Data to examine section start
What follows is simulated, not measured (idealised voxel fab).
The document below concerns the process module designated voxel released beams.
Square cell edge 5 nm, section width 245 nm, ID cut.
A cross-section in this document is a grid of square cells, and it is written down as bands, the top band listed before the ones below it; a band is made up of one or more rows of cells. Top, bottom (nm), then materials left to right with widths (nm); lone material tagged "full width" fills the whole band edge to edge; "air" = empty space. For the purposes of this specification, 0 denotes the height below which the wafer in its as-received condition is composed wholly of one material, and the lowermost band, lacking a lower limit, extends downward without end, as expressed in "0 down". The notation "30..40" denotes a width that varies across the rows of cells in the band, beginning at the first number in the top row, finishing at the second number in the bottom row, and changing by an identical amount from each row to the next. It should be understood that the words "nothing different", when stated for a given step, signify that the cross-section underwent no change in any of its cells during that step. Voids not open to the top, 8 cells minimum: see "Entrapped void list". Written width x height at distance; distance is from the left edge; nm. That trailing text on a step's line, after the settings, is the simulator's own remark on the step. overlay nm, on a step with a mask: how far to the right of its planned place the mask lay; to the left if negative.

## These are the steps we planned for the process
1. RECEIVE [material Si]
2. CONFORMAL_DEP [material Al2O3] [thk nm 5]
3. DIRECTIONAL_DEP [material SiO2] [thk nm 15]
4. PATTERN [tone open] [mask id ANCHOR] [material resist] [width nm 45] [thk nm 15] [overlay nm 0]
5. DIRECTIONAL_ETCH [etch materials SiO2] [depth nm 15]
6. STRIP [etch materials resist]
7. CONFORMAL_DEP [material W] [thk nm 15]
Data to examine section end

### Action item
Every entry should be reproduced word for word.

### Exercise response
What follows is simulated, not measured (idealised voxel fab).
The document below concerns the process module designated voxel released beams.
Square cell edge 5 nm, section width 245 nm, ID cut.
A cross-section in this document is a grid of square cells, and it is written down as bands, the top band listed before the ones below it; a band is made up of one or more rows of cells. Top, bottom (nm), then materials left to right with widths (nm); lone material tagged "full width" fills the whole band edge to edge; "air" = empty space. For the purposes of this specification, 0 denotes the height below which the wafer in its as-received condition is composed wholly of one material, and the lowermost band, lacking a lower limit, extends downward without end, as expressed in "0 down". The notation "30..40" denotes a width that varies across the rows of cells in the band, beginning at the first number in the top row, finishing at the second number in the bottom row, and changing by an identical amount from each row to the next. It should be understood that the words "nothing different", when stated for a given step, signify that the cross-section underwent no change in any of its cells during that step. Voids not open to the top, 8 cells minimum: see "Entrapped void list". Written width x height at distance; distance is from the left edge; nm. That trailing text on a step's line, after the settings, is the simulator's own remark on the step. overlay nm, on a step with a mask: how far to the right of its planned place the mask lay; to the left if negative.

## These are the steps we planned for the process
1. RECEIVE [material Si]
2. CONFORMAL_DEP [material Al2O3] [thk nm 5]
3. DIRECTIONAL_DEP [material SiO2] [thk nm 15]
4. PATTERN [tone open] [mask id ANCHOR] [material resist] [width nm 45] [thk nm 15] [overlay nm 0]
5. DIRECTIONAL_ETCH [etch materials SiO2] [depth nm 15]
6. STRIP [etch materials resist]
7. CONFORMAL_DEP [material W] [thk nm 15]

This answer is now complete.